■ ■ ■
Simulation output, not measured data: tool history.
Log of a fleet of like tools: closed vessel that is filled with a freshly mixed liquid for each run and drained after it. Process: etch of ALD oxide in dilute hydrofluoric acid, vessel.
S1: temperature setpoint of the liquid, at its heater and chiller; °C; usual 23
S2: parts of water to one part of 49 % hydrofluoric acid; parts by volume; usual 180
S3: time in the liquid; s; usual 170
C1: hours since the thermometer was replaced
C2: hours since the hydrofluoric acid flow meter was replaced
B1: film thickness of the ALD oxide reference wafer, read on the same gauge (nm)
■ ■ ■

» Requirement
The whole listing above is to be reproduced without any slip.

» Result
Simulation output, not measured data: tool history.
Log of a fleet of like tools: closed vessel that is filled with a freshly mixed liquid for each run and drained after it. Process: etch of ALD oxide in dilute hydrofluoric acid, vessel.
S1: temperature setpoint of the liquid, at its heater and chiller; °C; usual 23
S2: parts of water to one part of 49 % hydrofluoric acid; parts by volume; usual 180
S3: time in the liquid; s; usual 170
C1: hours since the thermometer was replaced
C2: hours since the hydrofluoric acid flow meter was replaced
B1: film thickness of the ALD oxide reference wafer, read on the same gauge (nm)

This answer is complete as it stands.